- REQUIRED ACTION: Copy exactly the lines of the records below, and only those lines, beginning with the line that contains "15 | SiO2 all across" and ending with the line that contains "SiO2,thk nm 15".

- EXCERPTED RECORDS:
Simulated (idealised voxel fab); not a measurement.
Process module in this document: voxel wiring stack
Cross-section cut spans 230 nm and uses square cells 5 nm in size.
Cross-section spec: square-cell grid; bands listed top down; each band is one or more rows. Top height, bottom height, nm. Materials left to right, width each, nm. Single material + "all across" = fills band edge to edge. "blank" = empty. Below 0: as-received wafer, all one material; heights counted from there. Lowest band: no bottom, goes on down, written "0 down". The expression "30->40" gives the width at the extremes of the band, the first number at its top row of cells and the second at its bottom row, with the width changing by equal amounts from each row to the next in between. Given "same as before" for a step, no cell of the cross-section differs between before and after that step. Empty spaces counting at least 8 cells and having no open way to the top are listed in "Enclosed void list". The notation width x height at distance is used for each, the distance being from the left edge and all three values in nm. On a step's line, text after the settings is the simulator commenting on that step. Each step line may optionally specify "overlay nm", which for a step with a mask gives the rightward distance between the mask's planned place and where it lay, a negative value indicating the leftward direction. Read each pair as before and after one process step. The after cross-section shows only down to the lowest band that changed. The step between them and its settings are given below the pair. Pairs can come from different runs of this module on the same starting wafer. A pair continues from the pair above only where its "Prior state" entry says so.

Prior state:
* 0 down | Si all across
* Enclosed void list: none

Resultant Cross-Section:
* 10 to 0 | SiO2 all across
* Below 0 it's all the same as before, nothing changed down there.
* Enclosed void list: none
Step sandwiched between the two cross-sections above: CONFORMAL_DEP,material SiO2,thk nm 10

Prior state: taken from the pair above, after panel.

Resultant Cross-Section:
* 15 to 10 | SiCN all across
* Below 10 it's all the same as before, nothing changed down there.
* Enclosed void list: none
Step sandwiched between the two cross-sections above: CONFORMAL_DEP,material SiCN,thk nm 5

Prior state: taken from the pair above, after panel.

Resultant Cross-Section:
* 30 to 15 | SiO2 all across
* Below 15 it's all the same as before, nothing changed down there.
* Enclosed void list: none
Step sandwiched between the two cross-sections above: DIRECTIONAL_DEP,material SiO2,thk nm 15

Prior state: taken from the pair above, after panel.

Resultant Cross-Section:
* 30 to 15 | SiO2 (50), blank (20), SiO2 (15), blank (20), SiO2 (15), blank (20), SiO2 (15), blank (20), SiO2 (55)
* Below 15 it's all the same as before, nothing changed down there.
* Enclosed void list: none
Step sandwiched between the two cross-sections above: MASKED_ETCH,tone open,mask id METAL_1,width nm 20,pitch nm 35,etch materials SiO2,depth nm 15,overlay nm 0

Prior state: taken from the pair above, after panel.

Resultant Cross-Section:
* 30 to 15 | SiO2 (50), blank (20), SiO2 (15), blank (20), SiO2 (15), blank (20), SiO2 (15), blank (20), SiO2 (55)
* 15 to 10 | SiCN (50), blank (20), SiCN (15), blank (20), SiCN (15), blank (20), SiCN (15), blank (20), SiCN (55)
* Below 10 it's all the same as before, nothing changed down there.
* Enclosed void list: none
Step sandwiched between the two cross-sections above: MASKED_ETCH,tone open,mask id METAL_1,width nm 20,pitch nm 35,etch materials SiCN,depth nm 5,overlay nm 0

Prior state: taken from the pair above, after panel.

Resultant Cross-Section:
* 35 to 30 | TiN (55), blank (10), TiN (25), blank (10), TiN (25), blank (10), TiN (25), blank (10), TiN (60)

- TASK RESPONSE:
* 30 to 15 | SiO2 all across
* Below 15 it's all the same as before, nothing changed down there.
* Enclosed void list: none
Step sandwiched between the two cross-sections above: DIRECTIONAL_DEP,material SiO2,thk nm 15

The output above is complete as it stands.